:::::

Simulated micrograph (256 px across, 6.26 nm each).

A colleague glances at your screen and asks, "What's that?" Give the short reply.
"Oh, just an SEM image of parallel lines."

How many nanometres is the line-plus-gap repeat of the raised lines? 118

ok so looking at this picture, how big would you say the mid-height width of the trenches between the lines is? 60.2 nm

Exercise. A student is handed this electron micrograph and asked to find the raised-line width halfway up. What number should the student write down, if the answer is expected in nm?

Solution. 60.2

:::::

Action item.
Line by line, please copy the records above exactly.

Exercise answer.
Simulated micrograph (256 px across, 6.26 nm each).

A colleague glances at your screen and asks, "What's that?" Give the short reply.
"Oh, just an SEM image of parallel lines."

How many nanometres is the line-plus-gap repeat of the raised lines? 118

ok so looking at this picture, how big would you say the mid-height width of the trenches between the lines is? 60.2 nm

Exercise. A student is handed this electron micrograph and asked to find the raised-line width halfway up. What number should the student write down, if the answer is expected in nm?

Solution. 60.2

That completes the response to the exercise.